Material supplied ->

________________________

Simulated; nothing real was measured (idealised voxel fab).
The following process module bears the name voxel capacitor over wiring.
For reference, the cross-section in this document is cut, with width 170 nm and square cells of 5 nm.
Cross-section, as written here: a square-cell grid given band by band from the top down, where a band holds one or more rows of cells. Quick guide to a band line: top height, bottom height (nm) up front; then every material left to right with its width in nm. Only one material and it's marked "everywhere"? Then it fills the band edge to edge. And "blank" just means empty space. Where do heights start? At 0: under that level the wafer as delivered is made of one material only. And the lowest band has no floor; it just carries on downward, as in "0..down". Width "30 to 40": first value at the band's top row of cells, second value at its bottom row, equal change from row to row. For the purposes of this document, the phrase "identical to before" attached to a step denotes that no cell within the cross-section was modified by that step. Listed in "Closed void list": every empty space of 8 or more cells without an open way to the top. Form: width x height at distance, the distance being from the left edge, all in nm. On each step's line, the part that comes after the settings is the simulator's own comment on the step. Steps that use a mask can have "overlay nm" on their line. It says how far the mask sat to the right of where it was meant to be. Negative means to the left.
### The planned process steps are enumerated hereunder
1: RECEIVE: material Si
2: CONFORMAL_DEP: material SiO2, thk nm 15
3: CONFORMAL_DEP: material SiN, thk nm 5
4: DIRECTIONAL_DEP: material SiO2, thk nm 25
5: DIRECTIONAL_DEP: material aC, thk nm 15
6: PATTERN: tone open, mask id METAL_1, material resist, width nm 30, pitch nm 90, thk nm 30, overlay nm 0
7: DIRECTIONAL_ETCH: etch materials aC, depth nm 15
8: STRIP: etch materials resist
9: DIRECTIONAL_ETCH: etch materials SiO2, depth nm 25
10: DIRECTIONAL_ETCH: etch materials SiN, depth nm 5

________________________

Work task -> Please give an exact copy of the lines above, beginning with the line containing "### The planned" and running through the line containing "9: DIRECTIONAL_ETCH: etch", and of no other lines.

Worked solution ->
### The planned process steps are enumerated hereunder
1: RECEIVE: material Si
2: CONFORMAL_DEP: material SiO2, thk nm 15
3: CONFORMAL_DEP: material SiN, thk nm 5
4: DIRECTIONAL_DEP: material SiO2, thk nm 25
5: DIRECTIONAL_DEP: material aC, thk nm 15
6: PATTERN: tone open, mask id METAL_1, material resist, width nm 30, pitch nm 90, thk nm 30, overlay nm 0
7: DIRECTIONAL_ETCH: etch materials aC, depth nm 15
8: STRIP: etch materials resist
9: DIRECTIONAL_ETCH: etch materials SiO2, depth nm 25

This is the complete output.